··· MATERIAL SHOWN

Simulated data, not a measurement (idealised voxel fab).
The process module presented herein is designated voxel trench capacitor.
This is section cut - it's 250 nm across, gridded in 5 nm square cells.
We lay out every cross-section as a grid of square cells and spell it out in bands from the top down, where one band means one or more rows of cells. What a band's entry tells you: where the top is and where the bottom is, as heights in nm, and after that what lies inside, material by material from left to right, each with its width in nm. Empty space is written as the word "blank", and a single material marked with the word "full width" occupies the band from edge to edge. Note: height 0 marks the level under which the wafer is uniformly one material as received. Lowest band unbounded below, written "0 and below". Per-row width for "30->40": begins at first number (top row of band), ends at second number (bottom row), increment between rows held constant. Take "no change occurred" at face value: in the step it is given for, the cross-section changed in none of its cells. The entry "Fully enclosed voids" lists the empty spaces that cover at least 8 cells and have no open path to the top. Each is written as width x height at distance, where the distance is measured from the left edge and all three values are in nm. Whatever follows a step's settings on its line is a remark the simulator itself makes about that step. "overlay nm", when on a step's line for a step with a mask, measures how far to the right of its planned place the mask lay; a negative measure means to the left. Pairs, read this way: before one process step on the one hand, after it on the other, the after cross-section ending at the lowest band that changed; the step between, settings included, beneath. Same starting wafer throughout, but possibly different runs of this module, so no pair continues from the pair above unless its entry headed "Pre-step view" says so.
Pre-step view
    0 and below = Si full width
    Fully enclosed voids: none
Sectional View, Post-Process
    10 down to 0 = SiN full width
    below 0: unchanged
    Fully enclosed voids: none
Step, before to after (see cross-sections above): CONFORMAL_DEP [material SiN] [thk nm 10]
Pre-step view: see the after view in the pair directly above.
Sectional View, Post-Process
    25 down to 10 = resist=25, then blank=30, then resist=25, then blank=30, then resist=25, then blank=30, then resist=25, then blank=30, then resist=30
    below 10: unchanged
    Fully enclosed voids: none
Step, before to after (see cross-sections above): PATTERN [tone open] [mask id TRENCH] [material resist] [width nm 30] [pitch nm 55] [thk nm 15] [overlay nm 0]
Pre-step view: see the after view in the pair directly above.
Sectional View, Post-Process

······

• [WORK ORDER]: Reproduce exactly the lines that run from the start of the records to the line with "This is section", both included.

• [WRITTEN RESPONSE]:
Simulated data, not a measurement (idealised voxel fab).
The process module presented herein is designated voxel trench capacitor.
This is section cut - it's 250 nm across, gridded in 5 nm square cells.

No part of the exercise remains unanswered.